*** Information shown ***

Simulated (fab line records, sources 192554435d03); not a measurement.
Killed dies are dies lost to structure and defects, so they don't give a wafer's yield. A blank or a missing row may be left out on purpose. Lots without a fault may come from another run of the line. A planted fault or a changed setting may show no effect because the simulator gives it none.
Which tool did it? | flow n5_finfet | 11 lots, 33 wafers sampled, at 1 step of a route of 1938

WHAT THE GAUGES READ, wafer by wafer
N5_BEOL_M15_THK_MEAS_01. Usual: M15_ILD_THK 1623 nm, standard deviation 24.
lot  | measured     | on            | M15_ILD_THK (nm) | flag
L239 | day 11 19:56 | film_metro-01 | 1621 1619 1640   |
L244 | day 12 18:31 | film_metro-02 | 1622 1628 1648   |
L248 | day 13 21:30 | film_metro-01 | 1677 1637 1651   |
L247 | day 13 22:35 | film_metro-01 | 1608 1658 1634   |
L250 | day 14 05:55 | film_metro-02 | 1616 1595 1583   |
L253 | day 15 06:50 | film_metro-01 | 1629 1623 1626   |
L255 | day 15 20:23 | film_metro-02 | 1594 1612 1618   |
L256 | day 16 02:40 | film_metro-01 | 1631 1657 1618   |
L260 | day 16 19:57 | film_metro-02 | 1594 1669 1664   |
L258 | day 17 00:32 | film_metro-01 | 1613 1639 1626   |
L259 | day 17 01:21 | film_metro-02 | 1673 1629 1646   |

*** End of Information shown ***

▶ Work order
Transcribe each line of the data above, unaltered, from the one where "L239 | day 11" appears to the one where "L258 | day 17" appears, inclusive of both.

▶ Answer space
L239 | day 11 19:56 | film_metro-01 | 1621 1619 1640   |
L244 | day 12 18:31 | film_metro-02 | 1622 1628 1648   |
L248 | day 13 21:30 | film_metro-01 | 1677 1637 1651   |
L247 | day 13 22:35 | film_metro-01 | 1608 1658 1634   |
L250 | day 14 05:55 | film_metro-02 | 1616 1595 1583   |
L253 | day 15 06:50 | film_metro-01 | 1629 1623 1626   |
L255 | day 15 20:23 | film_metro-02 | 1594 1612 1618   |
L256 | day 16 02:40 | film_metro-01 | 1631 1657 1618   |
L260 | day 16 19:57 | film_metro-02 | 1594 1669 1664   |
L258 | day 17 00:32 | film_metro-01 | 1613 1639 1626   |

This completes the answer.